[[ Data to examine open ]]

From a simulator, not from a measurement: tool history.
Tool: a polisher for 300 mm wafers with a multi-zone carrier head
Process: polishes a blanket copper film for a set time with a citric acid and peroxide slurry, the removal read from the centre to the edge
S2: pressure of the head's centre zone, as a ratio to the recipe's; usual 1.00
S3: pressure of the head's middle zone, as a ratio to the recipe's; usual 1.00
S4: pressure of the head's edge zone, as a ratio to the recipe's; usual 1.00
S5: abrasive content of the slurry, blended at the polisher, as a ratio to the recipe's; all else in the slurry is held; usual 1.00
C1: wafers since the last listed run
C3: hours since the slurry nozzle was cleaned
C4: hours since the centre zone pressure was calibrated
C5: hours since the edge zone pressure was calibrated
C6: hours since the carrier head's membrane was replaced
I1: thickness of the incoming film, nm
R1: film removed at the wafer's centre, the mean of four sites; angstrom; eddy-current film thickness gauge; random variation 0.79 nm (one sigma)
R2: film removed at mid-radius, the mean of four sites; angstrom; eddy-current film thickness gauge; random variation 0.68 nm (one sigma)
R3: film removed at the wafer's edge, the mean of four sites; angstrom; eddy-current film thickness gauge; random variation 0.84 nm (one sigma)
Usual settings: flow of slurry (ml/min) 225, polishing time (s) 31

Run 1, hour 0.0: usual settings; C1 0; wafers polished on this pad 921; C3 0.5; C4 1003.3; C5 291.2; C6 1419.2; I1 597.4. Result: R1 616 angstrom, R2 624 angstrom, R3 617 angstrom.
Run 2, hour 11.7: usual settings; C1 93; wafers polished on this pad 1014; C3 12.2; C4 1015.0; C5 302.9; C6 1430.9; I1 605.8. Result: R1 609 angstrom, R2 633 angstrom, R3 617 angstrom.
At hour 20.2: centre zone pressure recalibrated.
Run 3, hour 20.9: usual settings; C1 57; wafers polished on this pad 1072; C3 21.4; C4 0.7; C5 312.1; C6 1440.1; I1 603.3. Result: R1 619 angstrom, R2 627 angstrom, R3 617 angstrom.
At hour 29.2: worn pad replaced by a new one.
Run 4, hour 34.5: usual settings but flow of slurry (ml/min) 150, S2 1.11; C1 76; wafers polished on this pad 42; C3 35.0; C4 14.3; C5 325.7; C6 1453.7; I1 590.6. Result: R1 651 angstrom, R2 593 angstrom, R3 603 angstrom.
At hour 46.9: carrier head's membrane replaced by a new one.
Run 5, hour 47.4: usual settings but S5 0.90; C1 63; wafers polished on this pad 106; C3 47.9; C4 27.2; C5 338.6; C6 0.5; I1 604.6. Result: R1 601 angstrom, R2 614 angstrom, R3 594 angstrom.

[[ Data to examine closed ]]

* **Assigned task**
Transcribe the lines above between the line holding "S3: pressure of" and the line holding "R1: film removed", inclusive, exactly as they stand and with nothing added.

* **Exercise output**
S3: pressure of the head's middle zone, as a ratio to the recipe's; usual 1.00
S4: pressure of the head's edge zone, as a ratio to the recipe's; usual 1.00
S5: abrasive content of the slurry, blended at the polisher, as a ratio to the recipe's; all else in the slurry is held; usual 1.00
C1: wafers since the last listed run
C3: hours since the slurry nozzle was cleaned
C4: hours since the centre zone pressure was calibrated
C5: hours since the edge zone pressure was calibrated
C6: hours since the carrier head's membrane was replaced
I1: thickness of the incoming film, nm
R1: film removed at the wafer's centre, the mean of four sites; angstrom; eddy-current film thickness gauge; random variation 0.79 nm (one sigma)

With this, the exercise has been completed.